» Provided records:
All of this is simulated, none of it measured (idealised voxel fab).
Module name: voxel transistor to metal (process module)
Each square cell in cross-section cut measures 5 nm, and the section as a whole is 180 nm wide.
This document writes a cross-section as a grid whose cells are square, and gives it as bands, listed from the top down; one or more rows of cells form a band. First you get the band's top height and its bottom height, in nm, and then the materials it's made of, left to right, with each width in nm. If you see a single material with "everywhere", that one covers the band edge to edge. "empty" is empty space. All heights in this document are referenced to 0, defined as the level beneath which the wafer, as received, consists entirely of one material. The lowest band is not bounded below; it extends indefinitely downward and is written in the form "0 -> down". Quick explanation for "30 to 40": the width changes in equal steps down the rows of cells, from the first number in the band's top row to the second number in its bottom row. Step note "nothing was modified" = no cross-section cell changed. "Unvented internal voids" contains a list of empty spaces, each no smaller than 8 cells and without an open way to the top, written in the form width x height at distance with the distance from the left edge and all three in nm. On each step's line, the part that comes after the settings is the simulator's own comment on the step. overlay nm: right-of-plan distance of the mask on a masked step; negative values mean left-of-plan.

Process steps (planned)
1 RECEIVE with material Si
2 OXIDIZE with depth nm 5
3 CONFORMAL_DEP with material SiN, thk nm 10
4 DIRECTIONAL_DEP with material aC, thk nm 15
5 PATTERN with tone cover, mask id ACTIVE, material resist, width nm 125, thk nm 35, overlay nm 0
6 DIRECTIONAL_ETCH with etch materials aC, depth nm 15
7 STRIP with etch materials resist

» Work task: Print only these lines, please. They run from the start of the entries above to the line containing "Each square cell", both ends included, and must match exactly.

» Your solution:
All of this is simulated, none of it measured (idealised voxel fab).
Module name: voxel transistor to metal (process module)
Each square cell in cross-section cut measures 5 nm, and the section as a whole is 180 nm wide.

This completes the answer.